Assigned task:
For this exercise, write out each entry below exactly as it reads.

Exercise data:
--------------------------------

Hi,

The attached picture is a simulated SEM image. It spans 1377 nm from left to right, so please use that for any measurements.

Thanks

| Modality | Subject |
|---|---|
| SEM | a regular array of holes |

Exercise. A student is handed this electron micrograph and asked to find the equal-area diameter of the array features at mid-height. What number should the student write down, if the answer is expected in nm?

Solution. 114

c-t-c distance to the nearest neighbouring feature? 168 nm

--------------------------------

Answer box:
Hi,

The attached picture is a simulated SEM image. It spans 1377 nm from left to right, so please use that for any measurements.

Thanks

| Modality | Subject |
|---|---|
| SEM | a regular array of holes |

Exercise. A student is handed this electron micrograph and asked to find the equal-area diameter of the array features at mid-height. What number should the student write down, if the answer is expected in nm?

Solution. 114

c-t-c distance to the nearest neighbouring feature? 168 nm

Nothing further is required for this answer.